- REQUIRED ACTION
The full listing, start to finish: write it out again exactly.

- INFORMATION SUPPLIED
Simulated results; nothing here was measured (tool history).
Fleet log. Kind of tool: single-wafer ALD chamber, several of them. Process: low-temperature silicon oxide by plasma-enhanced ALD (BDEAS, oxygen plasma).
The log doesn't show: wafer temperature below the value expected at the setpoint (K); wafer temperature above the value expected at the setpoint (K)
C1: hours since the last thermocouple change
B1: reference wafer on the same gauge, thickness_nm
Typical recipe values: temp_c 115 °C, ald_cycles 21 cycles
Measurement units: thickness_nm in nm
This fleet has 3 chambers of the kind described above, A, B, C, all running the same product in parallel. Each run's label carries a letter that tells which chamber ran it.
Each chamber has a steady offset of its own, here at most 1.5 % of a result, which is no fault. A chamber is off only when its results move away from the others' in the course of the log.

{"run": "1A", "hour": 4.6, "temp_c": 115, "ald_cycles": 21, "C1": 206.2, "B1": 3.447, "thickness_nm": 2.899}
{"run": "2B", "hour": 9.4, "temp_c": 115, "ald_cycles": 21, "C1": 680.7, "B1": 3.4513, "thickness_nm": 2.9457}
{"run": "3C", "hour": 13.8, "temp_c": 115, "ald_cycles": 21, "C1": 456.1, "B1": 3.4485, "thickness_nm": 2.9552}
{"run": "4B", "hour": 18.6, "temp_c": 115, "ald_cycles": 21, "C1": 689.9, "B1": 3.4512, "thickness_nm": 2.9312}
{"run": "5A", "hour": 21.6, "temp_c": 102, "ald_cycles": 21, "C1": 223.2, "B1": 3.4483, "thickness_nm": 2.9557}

- ANSWER AREA
Simulated results; nothing here was measured (tool history).
Fleet log. Kind of tool: single-wafer ALD chamber, several of them. Process: low-temperature silicon oxide by plasma-enhanced ALD (BDEAS, oxygen plasma).
The log doesn't show: wafer temperature below the value expected at the setpoint (K); wafer temperature above the value expected at the setpoint (K)
C1: hours since the last thermocouple change
B1: reference wafer on the same gauge, thickness_nm
Typical recipe values: temp_c 115 °C, ald_cycles 21 cycles
Measurement units: thickness_nm in nm
This fleet has 3 chambers of the kind described above, A, B, C, all running the same product in parallel. Each run's label carries a letter that tells which chamber ran it.
Each chamber has a steady offset of its own, here at most 1.5 % of a result, which is no fault. A chamber is off only when its results move away from the others' in the course of the log.

{"run": "1A", "hour": 4.6, "temp_c": 115, "ald_cycles": 21, "C1": 206.2, "B1": 3.447, "thickness_nm": 2.899}
{"run": "2B", "hour": 9.4, "temp_c": 115, "ald_cycles": 21, "C1": 680.7, "B1": 3.4513, "thickness_nm": 2.9457}
{"run": "3C", "hour": 13.8, "temp_c": 115, "ald_cycles": 21, "C1": 456.1, "B1": 3.4485, "thickness_nm": 2.9552}
{"run": "4B", "hour": 18.6, "temp_c": 115, "ald_cycles": 21, "C1": 689.9, "B1": 3.4512, "thickness_nm": 2.9312}
{"run": "5A", "hour": 21.6, "temp_c": 102, "ald_cycles": 21, "C1": 223.2, "B1": 3.4483, "thickness_nm": 2.9557}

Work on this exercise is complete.